● **Work order**
Write out exactly the lines from the first line of the records below through the line that contains "Each chamber's own", and stop there.

◇ ◇ ◇ ◇ ◇ ◇ ◇

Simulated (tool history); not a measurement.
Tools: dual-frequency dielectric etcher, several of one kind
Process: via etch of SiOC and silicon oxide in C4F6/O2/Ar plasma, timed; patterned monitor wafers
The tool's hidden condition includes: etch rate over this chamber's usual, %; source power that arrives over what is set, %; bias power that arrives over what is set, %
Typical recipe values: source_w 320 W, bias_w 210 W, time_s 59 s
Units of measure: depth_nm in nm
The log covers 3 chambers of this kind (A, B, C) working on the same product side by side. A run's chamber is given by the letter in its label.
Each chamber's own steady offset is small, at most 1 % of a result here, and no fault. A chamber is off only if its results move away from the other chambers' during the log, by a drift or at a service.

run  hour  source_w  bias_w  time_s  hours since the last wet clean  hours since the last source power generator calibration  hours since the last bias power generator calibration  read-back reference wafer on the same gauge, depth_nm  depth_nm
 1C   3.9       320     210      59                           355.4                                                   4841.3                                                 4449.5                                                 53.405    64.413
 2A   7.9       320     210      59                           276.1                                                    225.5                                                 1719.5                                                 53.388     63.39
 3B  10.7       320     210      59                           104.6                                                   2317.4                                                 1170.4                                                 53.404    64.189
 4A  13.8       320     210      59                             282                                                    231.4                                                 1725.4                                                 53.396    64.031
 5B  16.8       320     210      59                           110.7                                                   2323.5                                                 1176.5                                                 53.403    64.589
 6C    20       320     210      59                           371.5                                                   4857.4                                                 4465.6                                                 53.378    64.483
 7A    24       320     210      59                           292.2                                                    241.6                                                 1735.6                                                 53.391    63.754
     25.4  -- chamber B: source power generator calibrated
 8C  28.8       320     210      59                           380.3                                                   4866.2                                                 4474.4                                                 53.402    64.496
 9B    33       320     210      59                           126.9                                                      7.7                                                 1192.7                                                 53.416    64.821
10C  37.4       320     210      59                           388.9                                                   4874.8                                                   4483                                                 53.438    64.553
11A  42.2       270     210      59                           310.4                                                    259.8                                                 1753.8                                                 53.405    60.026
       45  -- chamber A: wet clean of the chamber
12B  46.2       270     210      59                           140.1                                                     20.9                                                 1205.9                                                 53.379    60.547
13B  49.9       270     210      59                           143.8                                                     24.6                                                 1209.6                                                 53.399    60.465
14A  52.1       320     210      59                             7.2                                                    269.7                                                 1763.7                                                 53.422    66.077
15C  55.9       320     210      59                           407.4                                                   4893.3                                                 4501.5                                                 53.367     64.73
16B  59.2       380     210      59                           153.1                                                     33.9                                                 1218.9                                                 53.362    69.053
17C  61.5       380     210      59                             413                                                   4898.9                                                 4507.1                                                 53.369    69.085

◇ ◇ ◇ ◇ ◇ ◇ ◇

● **Reply**
Simulated (tool history); not a measurement.
Tools: dual-frequency dielectric etcher, several of one kind
Process: via etch of SiOC and silicon oxide in C4F6/O2/Ar plasma, timed; patterned monitor wafers
The tool's hidden condition includes: etch rate over this chamber's usual, %; source power that arrives over what is set, %; bias power that arrives over what is set, %
Typical recipe values: source_w 320 W, bias_w 210 W, time_s 59 s
Units of measure: depth_nm in nm
The log covers 3 chambers of this kind (A, B, C) working on the same product side by side. A run's chamber is given by the letter in its label.
Each chamber's own steady offset is small, at most 1 % of a result here, and no fault. A chamber is off only if its results move away from the other chambers' during the log, by a drift or at a service.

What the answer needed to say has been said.